++++ Data excerpts

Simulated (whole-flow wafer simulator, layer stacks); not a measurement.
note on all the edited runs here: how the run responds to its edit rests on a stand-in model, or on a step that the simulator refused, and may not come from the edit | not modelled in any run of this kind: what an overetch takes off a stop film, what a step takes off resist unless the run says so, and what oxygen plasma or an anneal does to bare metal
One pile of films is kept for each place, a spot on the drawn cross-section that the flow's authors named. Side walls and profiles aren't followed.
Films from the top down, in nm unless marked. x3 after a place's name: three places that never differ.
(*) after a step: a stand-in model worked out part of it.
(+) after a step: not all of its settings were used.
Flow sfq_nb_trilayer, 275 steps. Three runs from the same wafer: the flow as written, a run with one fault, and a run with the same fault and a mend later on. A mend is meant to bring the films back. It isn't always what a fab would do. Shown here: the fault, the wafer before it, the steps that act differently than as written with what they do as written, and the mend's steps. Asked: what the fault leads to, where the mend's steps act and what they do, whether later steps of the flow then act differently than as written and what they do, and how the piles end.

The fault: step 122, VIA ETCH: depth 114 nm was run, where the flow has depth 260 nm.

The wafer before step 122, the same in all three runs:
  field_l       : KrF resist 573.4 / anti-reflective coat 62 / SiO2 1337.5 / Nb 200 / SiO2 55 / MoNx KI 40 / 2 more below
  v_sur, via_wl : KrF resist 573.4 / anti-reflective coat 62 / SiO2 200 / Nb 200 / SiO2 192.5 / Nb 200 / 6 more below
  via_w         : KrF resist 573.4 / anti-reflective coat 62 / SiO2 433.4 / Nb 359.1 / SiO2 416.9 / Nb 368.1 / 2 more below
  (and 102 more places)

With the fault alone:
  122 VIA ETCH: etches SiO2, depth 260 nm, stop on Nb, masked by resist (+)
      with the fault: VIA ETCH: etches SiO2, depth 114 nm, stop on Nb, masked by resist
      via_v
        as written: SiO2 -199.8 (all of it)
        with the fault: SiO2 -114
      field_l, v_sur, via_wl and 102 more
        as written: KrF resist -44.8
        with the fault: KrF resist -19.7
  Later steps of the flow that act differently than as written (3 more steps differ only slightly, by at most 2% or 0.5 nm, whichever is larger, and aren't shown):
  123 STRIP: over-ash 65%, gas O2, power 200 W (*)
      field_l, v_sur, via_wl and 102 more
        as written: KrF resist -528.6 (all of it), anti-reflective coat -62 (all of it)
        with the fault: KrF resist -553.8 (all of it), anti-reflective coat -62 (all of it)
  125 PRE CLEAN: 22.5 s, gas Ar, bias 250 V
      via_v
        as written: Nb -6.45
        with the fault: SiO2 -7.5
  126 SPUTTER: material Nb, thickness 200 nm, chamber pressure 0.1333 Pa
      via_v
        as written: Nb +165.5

++++++++

▶ [Activity]: From the first line of the data through the line with "note on all", quote each line exactly and add nothing else.

▶ [Task result]:
Simulated (whole-flow wafer simulator, layer stacks); not a measurement.
note on all the edited runs here: how the run responds to its edit rests on a stand-in model, or on a step that the simulator refused, and may not come from the edit | not modelled in any run of this kind: what an overetch takes off a stop film, what a step takes off resist unless the run says so, and what oxygen plasma or an anneal does to bare metal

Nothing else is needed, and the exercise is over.